◆ TASK ITEM ◆
Every line between the top of the data below and the line with "pad_speed: speed of", both ends included, must be retyped exactly.

--- START ---

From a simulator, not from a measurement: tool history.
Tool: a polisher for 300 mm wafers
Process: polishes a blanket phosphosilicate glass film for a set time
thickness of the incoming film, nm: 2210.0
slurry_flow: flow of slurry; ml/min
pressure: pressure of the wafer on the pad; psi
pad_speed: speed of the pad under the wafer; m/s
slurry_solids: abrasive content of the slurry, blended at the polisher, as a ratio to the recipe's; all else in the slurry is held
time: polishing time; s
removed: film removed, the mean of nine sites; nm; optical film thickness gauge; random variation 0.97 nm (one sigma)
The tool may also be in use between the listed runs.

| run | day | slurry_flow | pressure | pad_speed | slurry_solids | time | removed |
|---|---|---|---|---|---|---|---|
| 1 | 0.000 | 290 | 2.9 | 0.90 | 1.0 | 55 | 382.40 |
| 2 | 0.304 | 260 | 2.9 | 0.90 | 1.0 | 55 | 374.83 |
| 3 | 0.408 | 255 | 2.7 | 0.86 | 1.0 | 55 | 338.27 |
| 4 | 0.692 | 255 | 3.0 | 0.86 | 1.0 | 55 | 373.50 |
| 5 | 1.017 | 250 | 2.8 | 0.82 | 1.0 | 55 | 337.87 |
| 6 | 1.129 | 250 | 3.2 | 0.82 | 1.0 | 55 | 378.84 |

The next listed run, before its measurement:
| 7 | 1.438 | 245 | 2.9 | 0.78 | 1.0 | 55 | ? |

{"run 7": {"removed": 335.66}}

--- END ---

◆ TASK ANSWER ◆
From a simulator, not from a measurement: tool history.
Tool: a polisher for 300 mm wafers
Process: polishes a blanket phosphosilicate glass film for a set time
thickness of the incoming film, nm: 2210.0
slurry_flow: flow of slurry; ml/min
pressure: pressure of the wafer on the pad; psi
pad_speed: speed of the pad under the wafer; m/s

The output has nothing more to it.